Required action |
After finding the line containing "L698,day 30 06:23,film-metro-03,296.3" below, please output that line and each following one through the line containing "L687,day 26 20:16,film-metro-04,1475", exactly as written.

Record set |
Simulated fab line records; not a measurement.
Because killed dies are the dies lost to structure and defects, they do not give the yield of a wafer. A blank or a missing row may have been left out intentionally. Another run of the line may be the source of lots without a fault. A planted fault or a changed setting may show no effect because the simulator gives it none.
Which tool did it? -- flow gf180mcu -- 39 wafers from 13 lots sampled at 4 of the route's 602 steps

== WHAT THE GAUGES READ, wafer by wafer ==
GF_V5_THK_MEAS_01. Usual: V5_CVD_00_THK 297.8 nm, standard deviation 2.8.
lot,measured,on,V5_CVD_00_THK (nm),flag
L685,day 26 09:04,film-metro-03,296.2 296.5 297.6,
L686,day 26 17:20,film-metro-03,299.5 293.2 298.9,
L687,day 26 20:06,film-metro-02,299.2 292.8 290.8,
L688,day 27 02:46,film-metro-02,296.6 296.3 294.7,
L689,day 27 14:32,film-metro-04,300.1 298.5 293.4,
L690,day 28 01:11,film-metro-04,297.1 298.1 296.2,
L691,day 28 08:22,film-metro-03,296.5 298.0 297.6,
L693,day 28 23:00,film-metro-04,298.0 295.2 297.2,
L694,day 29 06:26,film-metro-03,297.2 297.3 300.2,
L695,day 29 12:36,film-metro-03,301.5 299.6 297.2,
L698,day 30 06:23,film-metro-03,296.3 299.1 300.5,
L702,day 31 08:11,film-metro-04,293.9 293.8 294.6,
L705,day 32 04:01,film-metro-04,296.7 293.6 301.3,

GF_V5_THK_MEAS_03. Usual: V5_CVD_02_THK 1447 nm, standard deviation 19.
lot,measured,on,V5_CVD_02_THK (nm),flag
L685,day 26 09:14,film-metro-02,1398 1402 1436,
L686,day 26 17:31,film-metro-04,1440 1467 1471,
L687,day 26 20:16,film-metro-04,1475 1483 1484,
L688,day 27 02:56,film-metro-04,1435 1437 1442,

Response |
L698,day 30 06:23,film-metro-03,296.3 299.1 300.5,
L702,day 31 08:11,film-metro-04,293.9 293.8 294.6,
L705,day 32 04:01,film-metro-04,296.7 293.6 301.3,

GF_V5_THK_MEAS_03. Usual: V5_CVD_02_THK 1447 nm, standard deviation 19.
lot,measured,on,V5_CVD_02_THK (nm),flag
L685,day 26 09:14,film-metro-02,1398 1402 1436,
L686,day 26 17:31,film-metro-04,1440 1467 1471,
L687,day 26 20:16,film-metro-04,1475 1483 1484,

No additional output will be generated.